* _Listed records_:
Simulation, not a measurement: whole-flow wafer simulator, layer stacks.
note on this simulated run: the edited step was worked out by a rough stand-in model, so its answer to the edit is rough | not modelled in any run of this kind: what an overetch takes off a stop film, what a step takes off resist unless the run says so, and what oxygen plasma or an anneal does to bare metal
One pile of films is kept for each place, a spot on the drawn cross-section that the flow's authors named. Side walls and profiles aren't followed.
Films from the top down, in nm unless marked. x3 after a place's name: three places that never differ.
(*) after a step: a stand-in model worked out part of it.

* _Work task_: The entries shown above must be reproduced in full, exactly as written.

* _Your response_:
Simulation, not a measurement: whole-flow wafer simulator, layer stacks.
note on this simulated run: the edited step was worked out by a rough stand-in model, so its answer to the edit is rough | not modelled in any run of this kind: what an overetch takes off a stop film, what a step takes off resist unless the run says so, and what oxygen plasma or an anneal does to bare metal
One pile of films is kept for each place, a spot on the drawn cross-section that the flow's authors named. Side walls and profiles aren't followed.
Films from the top down, in nm unless marked. x3 after a place's name: three places that never differ.
(*) after a step: a stand-in model worked out part of it.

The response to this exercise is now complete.